*REQUIREMENT:* Only the lines from the one containing "Dimensions read from" through the one containing "- The half-height space" should be printed, exactly as they appear below, with both ends included.

*STORED DATA:*
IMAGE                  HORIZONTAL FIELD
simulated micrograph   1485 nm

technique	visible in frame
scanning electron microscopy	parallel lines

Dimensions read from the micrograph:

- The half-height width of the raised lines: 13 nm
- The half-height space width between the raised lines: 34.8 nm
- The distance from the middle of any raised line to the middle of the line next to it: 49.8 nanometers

*ANSWER BOX:*
Dimensions read from the micrograph:

- The half-height width of the raised lines: 13 nm
- The half-height space width between the raised lines: 34.8 nm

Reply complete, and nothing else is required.